= Beginning of Section =

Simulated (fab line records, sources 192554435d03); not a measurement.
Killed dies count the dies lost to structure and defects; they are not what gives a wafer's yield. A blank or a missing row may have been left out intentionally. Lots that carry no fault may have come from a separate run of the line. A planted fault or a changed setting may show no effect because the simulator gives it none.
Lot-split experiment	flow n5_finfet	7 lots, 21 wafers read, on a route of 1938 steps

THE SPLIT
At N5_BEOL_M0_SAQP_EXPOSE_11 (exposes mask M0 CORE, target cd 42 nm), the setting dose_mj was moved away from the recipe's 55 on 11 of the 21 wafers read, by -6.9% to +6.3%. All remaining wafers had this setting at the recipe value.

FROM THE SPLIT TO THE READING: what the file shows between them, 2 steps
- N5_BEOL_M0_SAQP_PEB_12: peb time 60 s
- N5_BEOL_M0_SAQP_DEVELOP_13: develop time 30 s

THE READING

= End of Section =

Each entry is to be retyped exactly as it appears.

Simulated (fab line records, sources 192554435d03); not a measurement.
Killed dies count the dies lost to structure and defects; they are not what gives a wafer's yield. A blank or a missing row may have been left out intentionally. Lots that carry no fault may have come from a separate run of the line. A planted fault or a changed setting may show no effect because the simulator gives it none.
Lot-split experiment	flow n5_finfet	7 lots, 21 wafers read, on a route of 1938 steps

THE SPLIT
At N5_BEOL_M0_SAQP_EXPOSE_11 (exposes mask M0 CORE, target cd 42 nm), the setting dose_mj was moved away from the recipe's 55 on 11 of the 21 wafers read, by -6.9% to +6.3%. All remaining wafers had this setting at the recipe value.

FROM THE SPLIT TO THE READING: what the file shows between them, 2 steps
- N5_BEOL_M0_SAQP_PEB_12: peb time 60 s
- N5_BEOL_M0_SAQP_DEVELOP_13: develop time 30 s

THE READING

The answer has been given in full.